Each line of the listing needs to be given again exactly.

==== Listed records

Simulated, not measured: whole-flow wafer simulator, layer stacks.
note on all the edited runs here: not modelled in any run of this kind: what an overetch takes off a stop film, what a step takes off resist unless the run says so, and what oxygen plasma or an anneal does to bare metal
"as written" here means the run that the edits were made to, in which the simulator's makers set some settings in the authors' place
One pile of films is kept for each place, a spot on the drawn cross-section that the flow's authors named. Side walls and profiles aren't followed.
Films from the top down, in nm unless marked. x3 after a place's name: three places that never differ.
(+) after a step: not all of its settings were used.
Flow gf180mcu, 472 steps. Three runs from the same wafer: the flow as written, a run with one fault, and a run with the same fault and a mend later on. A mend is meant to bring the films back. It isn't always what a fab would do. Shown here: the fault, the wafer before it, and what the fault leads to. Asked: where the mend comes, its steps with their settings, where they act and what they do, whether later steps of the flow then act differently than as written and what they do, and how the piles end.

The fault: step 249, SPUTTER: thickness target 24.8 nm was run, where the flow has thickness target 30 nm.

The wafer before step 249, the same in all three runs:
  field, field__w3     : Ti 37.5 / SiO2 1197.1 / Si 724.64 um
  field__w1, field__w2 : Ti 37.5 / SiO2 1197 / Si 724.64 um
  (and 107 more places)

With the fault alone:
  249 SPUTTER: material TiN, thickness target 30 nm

========

◆ Written answer
Simulated, not measured: whole-flow wafer simulator, layer stacks.
note on all the edited runs here: not modelled in any run of this kind: what an overetch takes off a stop film, what a step takes off resist unless the run says so, and what oxygen plasma or an anneal does to bare metal
"as written" here means the run that the edits were made to, in which the simulator's makers set some settings in the authors' place
One pile of films is kept for each place, a spot on the drawn cross-section that the flow's authors named. Side walls and profiles aren't followed.
Films from the top down, in nm unless marked. x3 after a place's name: three places that never differ.
(+) after a step: not all of its settings were used.
Flow gf180mcu, 472 steps. Three runs from the same wafer: the flow as written, a run with one fault, and a run with the same fault and a mend later on. A mend is meant to bring the films back. It isn't always what a fab would do. Shown here: the fault, the wafer before it, and what the fault leads to. Asked: where the mend comes, its steps with their settings, where they act and what they do, whether later steps of the flow then act differently than as written and what they do, and how the piles end.

The fault: step 249, SPUTTER: thickness target 24.8 nm was run, where the flow has thickness target 30 nm.

The wafer before step 249, the same in all three runs:
  field, field__w3     : Ti 37.5 / SiO2 1197.1 / Si 724.64 um
  field__w1, field__w2 : Ti 37.5 / SiO2 1197 / Si 724.64 um
  (and 107 more places)

With the fault alone:
  249 SPUTTER: material TiN, thickness target 30 nm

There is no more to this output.